■ Material shown
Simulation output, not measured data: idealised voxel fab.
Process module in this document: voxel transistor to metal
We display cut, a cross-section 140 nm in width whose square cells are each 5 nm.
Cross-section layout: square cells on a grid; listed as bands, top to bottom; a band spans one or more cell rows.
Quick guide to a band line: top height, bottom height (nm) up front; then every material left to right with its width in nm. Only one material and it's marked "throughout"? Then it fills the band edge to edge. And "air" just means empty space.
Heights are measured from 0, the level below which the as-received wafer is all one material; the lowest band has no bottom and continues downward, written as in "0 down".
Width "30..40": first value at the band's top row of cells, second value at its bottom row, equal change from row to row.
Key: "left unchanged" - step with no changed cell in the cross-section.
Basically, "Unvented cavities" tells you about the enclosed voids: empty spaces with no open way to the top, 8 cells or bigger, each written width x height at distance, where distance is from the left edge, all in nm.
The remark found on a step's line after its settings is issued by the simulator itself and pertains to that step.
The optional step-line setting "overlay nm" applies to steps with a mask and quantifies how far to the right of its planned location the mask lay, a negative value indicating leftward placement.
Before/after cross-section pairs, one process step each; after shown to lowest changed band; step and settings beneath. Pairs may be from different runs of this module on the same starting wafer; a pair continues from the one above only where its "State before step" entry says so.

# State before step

■ Task item
Please reproduce all of the material exactly.

■ Written answer
Simulation output, not measured data: idealised voxel fab.
Process module in this document: voxel transistor to metal
We display cut, a cross-section 140 nm in width whose square cells are each 5 nm.
Cross-section layout: square cells on a grid; listed as bands, top to bottom; a band spans one or more cell rows.
Quick guide to a band line: top height, bottom height (nm) up front; then every material left to right with its width in nm. Only one material and it's marked "throughout"? Then it fills the band edge to edge. And "air" just means empty space.
Heights are measured from 0, the level below which the as-received wafer is all one material; the lowest band has no bottom and continues downward, written as in "0 down".
Width "30..40": first value at the band's top row of cells, second value at its bottom row, equal change from row to row.
Key: "left unchanged" - step with no changed cell in the cross-section.
Basically, "Unvented cavities" tells you about the enclosed voids: empty spaces with no open way to the top, 8 cells or bigger, each written width x height at distance, where distance is from the left edge, all in nm.
The remark found on a step's line after its settings is issued by the simulator itself and pertains to that step.
The optional step-line setting "overlay nm" applies to steps with a mask and quantifies how far to the right of its planned location the mask lay, a negative value indicating leftward placement.
Before/after cross-section pairs, one process step each; after shown to lowest changed band; step and settings beneath. Pairs may be from different runs of this module on the same starting wafer; a pair continues from the one above only where its "State before step" entry says so.

# State before step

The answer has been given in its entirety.